● ● ●

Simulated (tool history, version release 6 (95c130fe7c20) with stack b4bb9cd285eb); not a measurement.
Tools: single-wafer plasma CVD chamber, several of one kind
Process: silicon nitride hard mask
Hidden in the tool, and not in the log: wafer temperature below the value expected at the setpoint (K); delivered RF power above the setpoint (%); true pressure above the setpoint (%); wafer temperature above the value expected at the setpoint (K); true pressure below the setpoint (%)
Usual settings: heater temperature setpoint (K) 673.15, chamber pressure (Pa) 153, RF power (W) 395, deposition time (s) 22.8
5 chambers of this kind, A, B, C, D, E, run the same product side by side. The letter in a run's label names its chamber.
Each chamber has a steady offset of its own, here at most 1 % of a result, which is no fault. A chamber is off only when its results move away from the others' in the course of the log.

● ● ●

BRIEF: All lines in the listing above between the line with "Process: silicon nitride hard mask" and the line with "Usual settings: heater", inclusive, should be set down exactly, and no line outside that range.

EXERCISE ANSWER:
Process: silicon nitride hard mask
Hidden in the tool, and not in the log: wafer temperature below the value expected at the setpoint (K); delivered RF power above the setpoint (%); true pressure above the setpoint (%); wafer temperature above the value expected at the setpoint (K); true pressure below the setpoint (%)
Usual settings: heater temperature setpoint (K) 673.15, chamber pressure (Pa) 153, RF power (W) 395, deposition time (s) 22.8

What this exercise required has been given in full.